┌──
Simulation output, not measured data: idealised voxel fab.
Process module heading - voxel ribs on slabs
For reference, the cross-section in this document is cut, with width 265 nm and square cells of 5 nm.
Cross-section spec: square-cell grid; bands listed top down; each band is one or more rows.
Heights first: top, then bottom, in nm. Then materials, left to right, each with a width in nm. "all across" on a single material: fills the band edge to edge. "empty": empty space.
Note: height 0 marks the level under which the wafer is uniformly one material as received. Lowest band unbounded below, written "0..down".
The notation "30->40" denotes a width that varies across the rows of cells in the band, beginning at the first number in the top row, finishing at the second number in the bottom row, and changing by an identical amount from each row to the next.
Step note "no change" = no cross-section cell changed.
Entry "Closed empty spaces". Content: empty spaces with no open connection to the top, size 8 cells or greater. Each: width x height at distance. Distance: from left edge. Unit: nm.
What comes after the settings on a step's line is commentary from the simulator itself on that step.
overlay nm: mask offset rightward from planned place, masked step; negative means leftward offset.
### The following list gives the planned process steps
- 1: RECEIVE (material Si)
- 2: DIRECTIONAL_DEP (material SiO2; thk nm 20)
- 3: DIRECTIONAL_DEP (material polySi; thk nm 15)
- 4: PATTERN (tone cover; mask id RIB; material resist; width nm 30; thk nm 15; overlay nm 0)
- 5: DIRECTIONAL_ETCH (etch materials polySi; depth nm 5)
└──

### WORK ORDER:
Please give back every line of the listing exactly as it stands.

### RESPONSE BOX:
Simulation output, not measured data: idealised voxel fab.
Process module heading - voxel ribs on slabs
For reference, the cross-section in this document is cut, with width 265 nm and square cells of 5 nm.
Cross-section spec: square-cell grid; bands listed top down; each band is one or more rows.
Heights first: top, then bottom, in nm. Then materials, left to right, each with a width in nm. "all across" on a single material: fills the band edge to edge. "empty": empty space.
Note: height 0 marks the level under which the wafer is uniformly one material as received. Lowest band unbounded below, written "0..down".
The notation "30->40" denotes a width that varies across the rows of cells in the band, beginning at the first number in the top row, finishing at the second number in the bottom row, and changing by an identical amount from each row to the next.
Step note "no change" = no cross-section cell changed.
Entry "Closed empty spaces". Content: empty spaces with no open connection to the top, size 8 cells or greater. Each: width x height at distance. Distance: from left edge. Unit: nm.
What comes after the settings on a step's line is commentary from the simulator itself on that step.
overlay nm: mask offset rightward from planned place, masked step; negative means leftward offset.
### The following list gives the planned process steps
- 1: RECEIVE (material Si)
- 2: DIRECTIONAL_DEP (material SiO2; thk nm 20)
- 3: DIRECTIONAL_DEP (material polySi; thk nm 15)
- 4: PATTERN (tone cover; mask id RIB; material resist; width nm 30; thk nm 15; overlay nm 0)
- 5: DIRECTIONAL_ETCH (etch materials polySi; depth nm 5)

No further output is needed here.